For this exercise, repeat each entry exactly as written.

-------- Data provided --------
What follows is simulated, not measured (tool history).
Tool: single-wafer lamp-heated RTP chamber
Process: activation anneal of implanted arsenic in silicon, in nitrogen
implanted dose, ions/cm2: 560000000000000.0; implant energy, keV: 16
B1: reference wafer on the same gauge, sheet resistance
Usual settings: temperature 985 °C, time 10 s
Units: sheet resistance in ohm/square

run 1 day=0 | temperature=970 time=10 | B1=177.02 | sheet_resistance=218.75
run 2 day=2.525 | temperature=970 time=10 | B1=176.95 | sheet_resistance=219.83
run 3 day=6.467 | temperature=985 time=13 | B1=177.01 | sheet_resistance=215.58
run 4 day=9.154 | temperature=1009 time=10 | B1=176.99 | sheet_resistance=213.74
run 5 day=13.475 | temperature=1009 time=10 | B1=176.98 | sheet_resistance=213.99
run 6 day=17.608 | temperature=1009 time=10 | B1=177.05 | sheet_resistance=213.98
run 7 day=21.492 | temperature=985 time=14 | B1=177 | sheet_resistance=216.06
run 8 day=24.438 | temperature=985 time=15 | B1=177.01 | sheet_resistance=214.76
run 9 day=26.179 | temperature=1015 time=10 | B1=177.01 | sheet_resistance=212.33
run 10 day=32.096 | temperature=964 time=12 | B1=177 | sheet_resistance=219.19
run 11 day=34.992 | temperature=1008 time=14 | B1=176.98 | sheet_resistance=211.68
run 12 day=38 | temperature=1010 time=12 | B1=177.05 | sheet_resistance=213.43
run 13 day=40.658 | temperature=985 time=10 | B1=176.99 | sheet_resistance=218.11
--------

## Reply
What follows is simulated, not measured (tool history).
Tool: single-wafer lamp-heated RTP chamber
Process: activation anneal of implanted arsenic in silicon, in nitrogen
implanted dose, ions/cm2: 560000000000000.0; implant energy, keV: 16
B1: reference wafer on the same gauge, sheet resistance
Usual settings: temperature 985 °C, time 10 s
Units: sheet resistance in ohm/square

run 1 day=0 | temperature=970 time=10 | B1=177.02 | sheet_resistance=218.75
run 2 day=2.525 | temperature=970 time=10 | B1=176.95 | sheet_resistance=219.83
run 3 day=6.467 | temperature=985 time=13 | B1=177.01 | sheet_resistance=215.58
run 4 day=9.154 | temperature=1009 time=10 | B1=176.99 | sheet_resistance=213.74
run 5 day=13.475 | temperature=1009 time=10 | B1=176.98 | sheet_resistance=213.99
run 6 day=17.608 | temperature=1009 time=10 | B1=177.05 | sheet_resistance=213.98
run 7 day=21.492 | temperature=985 time=14 | B1=177 | sheet_resistance=216.06
run 8 day=24.438 | temperature=985 time=15 | B1=177.01 | sheet_resistance=214.76
run 9 day=26.179 | temperature=1015 time=10 | B1=177.01 | sheet_resistance=212.33
run 10 day=32.096 | temperature=964 time=12 | B1=177 | sheet_resistance=219.19
run 11 day=34.992 | temperature=1008 time=14 | B1=176.98 | sheet_resistance=211.68
run 12 day=38 | temperature=1010 time=12 | B1=177.05 | sheet_resistance=213.43
run 13 day=40.658 | temperature=985 time=10 | B1=176.99 | sheet_resistance=218.11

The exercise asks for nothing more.